## Requirement:
Take every entry below and copy it out word for word.

--- Supplied data Enclosed Below ---

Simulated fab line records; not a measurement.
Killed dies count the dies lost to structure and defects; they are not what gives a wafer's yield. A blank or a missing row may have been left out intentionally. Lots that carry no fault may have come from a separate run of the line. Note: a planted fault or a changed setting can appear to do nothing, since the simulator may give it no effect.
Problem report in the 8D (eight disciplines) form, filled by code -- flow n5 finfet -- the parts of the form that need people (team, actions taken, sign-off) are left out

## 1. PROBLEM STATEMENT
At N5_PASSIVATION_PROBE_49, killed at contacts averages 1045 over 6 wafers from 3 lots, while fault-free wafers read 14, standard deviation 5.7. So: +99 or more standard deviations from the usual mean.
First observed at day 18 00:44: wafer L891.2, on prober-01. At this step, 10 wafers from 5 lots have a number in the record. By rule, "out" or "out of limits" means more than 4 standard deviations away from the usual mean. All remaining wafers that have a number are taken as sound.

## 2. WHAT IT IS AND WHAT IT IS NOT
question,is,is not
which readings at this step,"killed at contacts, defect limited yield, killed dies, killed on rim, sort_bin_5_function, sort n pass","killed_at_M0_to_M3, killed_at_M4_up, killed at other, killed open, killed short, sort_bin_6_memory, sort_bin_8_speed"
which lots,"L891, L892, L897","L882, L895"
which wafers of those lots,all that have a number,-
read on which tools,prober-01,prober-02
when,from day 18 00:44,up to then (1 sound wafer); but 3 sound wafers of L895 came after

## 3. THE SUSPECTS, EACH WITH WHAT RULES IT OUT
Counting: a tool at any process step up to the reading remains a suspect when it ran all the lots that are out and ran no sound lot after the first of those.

--- End of Enclosed Supplied data ---

## Response box:
Simulated fab line records; not a measurement.
Killed dies count the dies lost to structure and defects; they are not what gives a wafer's yield. A blank or a missing row may have been left out intentionally. Lots that carry no fault may have come from a separate run of the line. Note: a planted fault or a changed setting can appear to do nothing, since the simulator may give it no effect.
Problem report in the 8D (eight disciplines) form, filled by code -- flow n5 finfet -- the parts of the form that need people (team, actions taken, sign-off) are left out

## 1. PROBLEM STATEMENT
At N5_PASSIVATION_PROBE_49, killed at contacts averages 1045 over 6 wafers from 3 lots, while fault-free wafers read 14, standard deviation 5.7. So: +99 or more standard deviations from the usual mean.
First observed at day 18 00:44: wafer L891.2, on prober-01. At this step, 10 wafers from 5 lots have a number in the record. By rule, "out" or "out of limits" means more than 4 standard deviations away from the usual mean. All remaining wafers that have a number are taken as sound.

## 2. WHAT IT IS AND WHAT IT IS NOT
question,is,is not
which readings at this step,"killed at contacts, defect limited yield, killed dies, killed on rim, sort_bin_5_function, sort n pass","killed_at_M0_to_M3, killed_at_M4_up, killed at other, killed open, killed short, sort_bin_6_memory, sort_bin_8_speed"
which lots,"L891, L892, L897","L882, L895"
which wafers of those lots,all that have a number,-
read on which tools,prober-01,prober-02
when,from day 18 00:44,up to then (1 sound wafer); but 3 sound wafers of L895 came after

## 3. THE SUSPECTS, EACH WITH WHAT RULES IT OUT
Counting: a tool at any process step up to the reading remains a suspect when it ran all the lots that are out and ran no sound lot after the first of those.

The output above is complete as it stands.